* _Data_
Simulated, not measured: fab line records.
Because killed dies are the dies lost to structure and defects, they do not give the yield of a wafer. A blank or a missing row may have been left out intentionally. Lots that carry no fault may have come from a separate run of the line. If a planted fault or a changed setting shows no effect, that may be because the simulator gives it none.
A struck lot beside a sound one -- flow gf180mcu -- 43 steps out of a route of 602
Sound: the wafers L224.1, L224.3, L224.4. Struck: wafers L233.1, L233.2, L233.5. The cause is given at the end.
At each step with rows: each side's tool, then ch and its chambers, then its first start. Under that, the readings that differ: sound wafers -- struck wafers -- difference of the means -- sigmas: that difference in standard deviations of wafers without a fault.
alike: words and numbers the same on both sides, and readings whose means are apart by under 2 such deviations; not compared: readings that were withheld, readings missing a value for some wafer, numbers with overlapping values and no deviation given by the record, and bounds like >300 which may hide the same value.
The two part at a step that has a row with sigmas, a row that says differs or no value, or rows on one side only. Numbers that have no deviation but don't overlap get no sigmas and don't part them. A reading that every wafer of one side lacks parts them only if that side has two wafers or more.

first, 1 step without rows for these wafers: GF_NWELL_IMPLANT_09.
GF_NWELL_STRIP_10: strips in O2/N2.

* _Assignment_
Would you repeat all the material exactly as it is shown?

* _Worked solution_
Simulated, not measured: fab line records.
Because killed dies are the dies lost to structure and defects, they do not give the yield of a wafer. A blank or a missing row may have been left out intentionally. Lots that carry no fault may have come from a separate run of the line. If a planted fault or a changed setting shows no effect, that may be because the simulator gives it none.
A struck lot beside a sound one -- flow gf180mcu -- 43 steps out of a route of 602
Sound: the wafers L224.1, L224.3, L224.4. Struck: wafers L233.1, L233.2, L233.5. The cause is given at the end.
At each step with rows: each side's tool, then ch and its chambers, then its first start. Under that, the readings that differ: sound wafers -- struck wafers -- difference of the means -- sigmas: that difference in standard deviations of wafers without a fault.
alike: words and numbers the same on both sides, and readings whose means are apart by under 2 such deviations; not compared: readings that were withheld, readings missing a value for some wafer, numbers with overlapping values and no deviation given by the record, and bounds like >300 which may hide the same value.
The two part at a step that has a row with sigmas, a row that says differs or no value, or rows on one side only. Numbers that have no deviation but don't overlap get no sigmas and don't part them. A reading that every wafer of one side lacks parts them only if that side has two wafers or more.

first, 1 step without rows for these wafers: GF_NWELL_IMPLANT_09.
GF_NWELL_STRIP_10: strips in O2/N2.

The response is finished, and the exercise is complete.